An exact retyping of every record is required.

Dataset content:
____________________

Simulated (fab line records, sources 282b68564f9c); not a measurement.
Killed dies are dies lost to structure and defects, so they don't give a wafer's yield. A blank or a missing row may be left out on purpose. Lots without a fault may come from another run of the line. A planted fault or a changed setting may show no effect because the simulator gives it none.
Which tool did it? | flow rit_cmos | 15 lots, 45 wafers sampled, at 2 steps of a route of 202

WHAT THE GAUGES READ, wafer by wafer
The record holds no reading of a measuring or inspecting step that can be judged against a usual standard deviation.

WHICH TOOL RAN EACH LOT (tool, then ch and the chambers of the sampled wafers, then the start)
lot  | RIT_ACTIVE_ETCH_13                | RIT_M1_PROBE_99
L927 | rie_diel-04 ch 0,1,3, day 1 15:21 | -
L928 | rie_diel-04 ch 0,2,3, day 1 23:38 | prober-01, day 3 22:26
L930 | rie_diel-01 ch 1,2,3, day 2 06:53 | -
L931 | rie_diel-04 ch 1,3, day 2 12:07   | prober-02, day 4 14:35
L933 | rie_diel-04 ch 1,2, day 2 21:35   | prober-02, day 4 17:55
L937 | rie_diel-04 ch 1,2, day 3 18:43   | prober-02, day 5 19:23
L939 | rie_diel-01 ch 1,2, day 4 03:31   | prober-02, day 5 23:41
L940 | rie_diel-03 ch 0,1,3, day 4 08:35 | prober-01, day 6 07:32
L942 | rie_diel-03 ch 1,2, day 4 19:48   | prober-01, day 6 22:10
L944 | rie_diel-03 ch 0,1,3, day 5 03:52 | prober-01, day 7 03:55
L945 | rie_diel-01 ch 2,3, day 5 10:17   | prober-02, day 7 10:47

____________________

Worked solution:
Simulated (fab line records, sources 282b68564f9c); not a measurement.
Killed dies are dies lost to structure and defects, so they don't give a wafer's yield. A blank or a missing row may be left out on purpose. Lots without a fault may come from another run of the line. A planted fault or a changed setting may show no effect because the simulator gives it none.
Which tool did it? | flow rit_cmos | 15 lots, 45 wafers sampled, at 2 steps of a route of 202

WHAT THE GAUGES READ, wafer by wafer
The record holds no reading of a measuring or inspecting step that can be judged against a usual standard deviation.

WHICH TOOL RAN EACH LOT (tool, then ch and the chambers of the sampled wafers, then the start)
lot  | RIT_ACTIVE_ETCH_13                | RIT_M1_PROBE_99
L927 | rie_diel-04 ch 0,1,3, day 1 15:21 | -
L928 | rie_diel-04 ch 0,2,3, day 1 23:38 | prober-01, day 3 22:26
L930 | rie_diel-01 ch 1,2,3, day 2 06:53 | -
L931 | rie_diel-04 ch 1,3, day 2 12:07   | prober-02, day 4 14:35
L933 | rie_diel-04 ch 1,2, day 2 21:35   | prober-02, day 4 17:55
L937 | rie_diel-04 ch 1,2, day 3 18:43   | prober-02, day 5 19:23
L939 | rie_diel-01 ch 1,2, day 4 03:31   | prober-02, day 5 23:41
L940 | rie_diel-03 ch 0,1,3, day 4 08:35 | prober-01, day 6 07:32
L942 | rie_diel-03 ch 1,2, day 4 19:48   | prober-01, day 6 22:10
L944 | rie_diel-03 ch 0,1,3, day 5 03:52 | prober-01, day 7 03:55
L945 | rie_diel-01 ch 2,3, day 5 10:17   | prober-02, day 7 10:47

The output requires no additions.